DATA EXCERPTS:
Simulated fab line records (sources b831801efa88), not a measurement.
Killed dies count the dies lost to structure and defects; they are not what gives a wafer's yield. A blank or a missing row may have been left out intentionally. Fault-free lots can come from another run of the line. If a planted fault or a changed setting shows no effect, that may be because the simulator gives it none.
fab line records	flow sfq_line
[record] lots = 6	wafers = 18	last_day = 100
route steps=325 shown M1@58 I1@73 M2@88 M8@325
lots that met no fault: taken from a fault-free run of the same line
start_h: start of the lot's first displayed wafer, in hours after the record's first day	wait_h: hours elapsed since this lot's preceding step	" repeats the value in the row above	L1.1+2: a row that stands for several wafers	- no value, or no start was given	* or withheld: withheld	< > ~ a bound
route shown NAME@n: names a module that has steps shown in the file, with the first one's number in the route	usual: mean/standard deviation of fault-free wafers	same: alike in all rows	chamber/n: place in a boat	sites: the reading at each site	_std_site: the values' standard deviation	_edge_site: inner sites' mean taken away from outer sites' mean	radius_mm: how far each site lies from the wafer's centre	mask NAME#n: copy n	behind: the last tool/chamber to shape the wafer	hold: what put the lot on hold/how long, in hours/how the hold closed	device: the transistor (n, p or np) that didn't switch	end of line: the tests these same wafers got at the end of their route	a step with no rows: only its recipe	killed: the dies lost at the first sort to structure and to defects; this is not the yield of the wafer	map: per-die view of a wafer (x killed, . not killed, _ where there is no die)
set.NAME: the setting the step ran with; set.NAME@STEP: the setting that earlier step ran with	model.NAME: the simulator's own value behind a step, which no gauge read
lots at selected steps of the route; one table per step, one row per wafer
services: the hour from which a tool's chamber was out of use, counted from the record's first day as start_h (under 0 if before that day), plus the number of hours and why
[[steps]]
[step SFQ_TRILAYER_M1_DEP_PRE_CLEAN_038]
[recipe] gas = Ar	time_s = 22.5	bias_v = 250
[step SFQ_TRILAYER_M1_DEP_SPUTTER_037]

ACTIVITY: Going down from the first line of the entries above, restate each line word for word until the line holding "route shown NAME@n: names" is done.

YOUR SOLUTION:
Simulated fab line records (sources b831801efa88), not a measurement.
Killed dies count the dies lost to structure and defects; they are not what gives a wafer's yield. A blank or a missing row may have been left out intentionally. Fault-free lots can come from another run of the line. If a planted fault or a changed setting shows no effect, that may be because the simulator gives it none.
fab line records	flow sfq_line
[record] lots = 6	wafers = 18	last_day = 100
route steps=325 shown M1@58 I1@73 M2@88 M8@325
lots that met no fault: taken from a fault-free run of the same line
start_h: start of the lot's first displayed wafer, in hours after the record's first day	wait_h: hours elapsed since this lot's preceding step	" repeats the value in the row above	L1.1+2: a row that stands for several wafers	- no value, or no start was given	* or withheld: withheld	< > ~ a bound
route shown NAME@n: names a module that has steps shown in the file, with the first one's number in the route	usual: mean/standard deviation of fault-free wafers	same: alike in all rows	chamber/n: place in a boat	sites: the reading at each site	_std_site: the values' standard deviation	_edge_site: inner sites' mean taken away from outer sites' mean	radius_mm: how far each site lies from the wafer's centre	mask NAME#n: copy n	behind: the last tool/chamber to shape the wafer	hold: what put the lot on hold/how long, in hours/how the hold closed	device: the transistor (n, p or np) that didn't switch	end of line: the tests these same wafers got at the end of their route	a step with no rows: only its recipe	killed: the dies lost at the first sort to structure and to defects; this is not the yield of the wafer	map: per-die view of a wafer (x killed, . not killed, _ where there is no die)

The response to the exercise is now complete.